## Work order
In the entries below, find the line containing "The step deposits" and the line containing "SIGNATURES, as means". Copy those two lines and everything between them exactly, and only that.

## Dataset excerpts
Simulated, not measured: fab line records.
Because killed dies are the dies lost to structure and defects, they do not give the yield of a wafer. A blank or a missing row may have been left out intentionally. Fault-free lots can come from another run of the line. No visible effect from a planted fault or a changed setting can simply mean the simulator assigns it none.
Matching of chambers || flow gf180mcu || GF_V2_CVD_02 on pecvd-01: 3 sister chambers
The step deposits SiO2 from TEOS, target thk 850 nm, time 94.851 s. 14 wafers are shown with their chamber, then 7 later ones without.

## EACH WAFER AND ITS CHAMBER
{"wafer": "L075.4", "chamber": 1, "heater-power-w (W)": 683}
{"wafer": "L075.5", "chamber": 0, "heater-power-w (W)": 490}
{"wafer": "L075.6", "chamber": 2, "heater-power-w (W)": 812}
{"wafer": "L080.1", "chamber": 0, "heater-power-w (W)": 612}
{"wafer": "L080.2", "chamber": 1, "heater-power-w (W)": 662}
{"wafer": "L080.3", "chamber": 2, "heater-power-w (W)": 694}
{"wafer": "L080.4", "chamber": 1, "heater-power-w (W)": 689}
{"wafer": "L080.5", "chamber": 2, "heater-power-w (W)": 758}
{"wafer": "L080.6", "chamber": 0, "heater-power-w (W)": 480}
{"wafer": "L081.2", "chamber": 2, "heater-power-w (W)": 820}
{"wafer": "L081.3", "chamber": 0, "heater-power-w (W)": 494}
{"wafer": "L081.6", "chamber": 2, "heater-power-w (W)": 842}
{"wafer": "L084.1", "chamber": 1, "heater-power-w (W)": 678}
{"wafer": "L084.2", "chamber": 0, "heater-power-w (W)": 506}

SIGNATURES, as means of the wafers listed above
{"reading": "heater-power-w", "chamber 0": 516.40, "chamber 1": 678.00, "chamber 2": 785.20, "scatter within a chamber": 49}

## Written response
The step deposits SiO2 from TEOS, target thk 850 nm, time 94.851 s. 14 wafers are shown with their chamber, then 7 later ones without.

## EACH WAFER AND ITS CHAMBER
{"wafer": "L075.4", "chamber": 1, "heater-power-w (W)": 683}
{"wafer": "L075.5", "chamber": 0, "heater-power-w (W)": 490}
{"wafer": "L075.6", "chamber": 2, "heater-power-w (W)": 812}
{"wafer": "L080.1", "chamber": 0, "heater-power-w (W)": 612}
{"wafer": "L080.2", "chamber": 1, "heater-power-w (W)": 662}
{"wafer": "L080.3", "chamber": 2, "heater-power-w (W)": 694}
{"wafer": "L080.4", "chamber": 1, "heater-power-w (W)": 689}
{"wafer": "L080.5", "chamber": 2, "heater-power-w (W)": 758}
{"wafer": "L080.6", "chamber": 0, "heater-power-w (W)": 480}
{"wafer": "L081.2", "chamber": 2, "heater-power-w (W)": 820}
{"wafer": "L081.3", "chamber": 0, "heater-power-w (W)": 494}
{"wafer": "L081.6", "chamber": 2, "heater-power-w (W)": 842}
{"wafer": "L084.1", "chamber": 1, "heater-power-w (W)": 678}
{"wafer": "L084.2", "chamber": 0, "heater-power-w (W)": 506}

SIGNATURES, as means of the wafers listed above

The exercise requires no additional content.